---------- DATASET ENTRIES ----------

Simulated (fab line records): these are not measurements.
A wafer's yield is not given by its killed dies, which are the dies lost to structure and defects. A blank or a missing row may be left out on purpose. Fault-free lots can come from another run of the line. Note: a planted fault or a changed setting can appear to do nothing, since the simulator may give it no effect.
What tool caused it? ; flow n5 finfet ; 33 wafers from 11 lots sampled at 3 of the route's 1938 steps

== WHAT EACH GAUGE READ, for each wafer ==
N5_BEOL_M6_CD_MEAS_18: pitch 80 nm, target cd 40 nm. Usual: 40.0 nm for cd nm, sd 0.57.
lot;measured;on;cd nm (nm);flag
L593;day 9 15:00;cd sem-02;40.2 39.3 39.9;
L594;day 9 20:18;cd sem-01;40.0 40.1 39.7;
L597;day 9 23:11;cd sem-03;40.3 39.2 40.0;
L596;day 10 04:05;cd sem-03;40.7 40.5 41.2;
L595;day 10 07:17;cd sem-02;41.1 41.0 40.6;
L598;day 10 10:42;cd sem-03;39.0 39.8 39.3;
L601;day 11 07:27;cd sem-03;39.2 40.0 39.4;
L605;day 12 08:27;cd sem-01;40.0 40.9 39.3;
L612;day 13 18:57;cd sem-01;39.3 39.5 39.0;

----------

### WORK INSTRUCTION:
Begin with the first line of the records and finish with the line containing "L605;day 12 08:27;cd sem-01;40.0 40.9 39.3;". Reproduce those lines exactly, both ends included, and nothing else.

### TASK SOLUTION:
Simulated (fab line records): these are not measurements.
A wafer's yield is not given by its killed dies, which are the dies lost to structure and defects. A blank or a missing row may be left out on purpose. Fault-free lots can come from another run of the line. Note: a planted fault or a changed setting can appear to do nothing, since the simulator may give it no effect.
What tool caused it? ; flow n5 finfet ; 33 wafers from 11 lots sampled at 3 of the route's 1938 steps

== WHAT EACH GAUGE READ, for each wafer ==
N5_BEOL_M6_CD_MEAS_18: pitch 80 nm, target cd 40 nm. Usual: 40.0 nm for cd nm, sd 0.57.
lot;measured;on;cd nm (nm);flag
L593;day 9 15:00;cd sem-02;40.2 39.3 39.9;
L594;day 9 20:18;cd sem-01;40.0 40.1 39.7;
L597;day 9 23:11;cd sem-03;40.3 39.2 40.0;
L596;day 10 04:05;cd sem-03;40.7 40.5 41.2;
L595;day 10 07:17;cd sem-02;41.1 41.0 40.6;
L598;day 10 10:42;cd sem-03;39.0 39.8 39.3;
L601;day 11 07:27;cd sem-03;39.2 40.0 39.4;
L605;day 12 08:27;cd sem-01;40.0 40.9 39.3;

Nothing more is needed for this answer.